## [Entries shown]
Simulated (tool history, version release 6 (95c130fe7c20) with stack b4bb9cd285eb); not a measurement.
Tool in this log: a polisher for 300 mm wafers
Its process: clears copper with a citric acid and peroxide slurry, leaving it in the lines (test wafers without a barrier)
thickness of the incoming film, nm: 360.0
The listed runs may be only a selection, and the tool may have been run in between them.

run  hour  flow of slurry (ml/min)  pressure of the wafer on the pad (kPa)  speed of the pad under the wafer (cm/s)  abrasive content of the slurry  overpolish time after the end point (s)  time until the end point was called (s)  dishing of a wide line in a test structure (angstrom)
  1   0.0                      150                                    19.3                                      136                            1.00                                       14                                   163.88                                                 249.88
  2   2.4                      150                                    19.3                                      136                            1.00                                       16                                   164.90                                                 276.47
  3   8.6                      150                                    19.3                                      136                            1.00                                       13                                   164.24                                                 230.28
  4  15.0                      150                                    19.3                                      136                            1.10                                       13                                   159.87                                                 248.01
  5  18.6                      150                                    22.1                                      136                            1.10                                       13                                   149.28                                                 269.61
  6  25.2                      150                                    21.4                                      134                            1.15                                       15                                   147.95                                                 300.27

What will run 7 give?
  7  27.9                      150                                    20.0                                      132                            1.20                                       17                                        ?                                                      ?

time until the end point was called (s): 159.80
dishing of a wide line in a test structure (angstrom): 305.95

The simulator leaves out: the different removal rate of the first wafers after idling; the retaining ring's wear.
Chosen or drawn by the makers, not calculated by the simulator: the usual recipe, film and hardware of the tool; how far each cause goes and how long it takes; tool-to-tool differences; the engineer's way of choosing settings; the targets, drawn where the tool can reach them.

## [Brief]
Copy every line of the records above, starting with the first, up to and including the line containing "The listed runs".

## [Your response]
Simulated (tool history, version release 6 (95c130fe7c20) with stack b4bb9cd285eb); not a measurement.
Tool in this log: a polisher for 300 mm wafers
Its process: clears copper with a citric acid and peroxide slurry, leaving it in the lines (test wafers without a barrier)
thickness of the incoming film, nm: 360.0
The listed runs may be only a selection, and the tool may have been run in between them.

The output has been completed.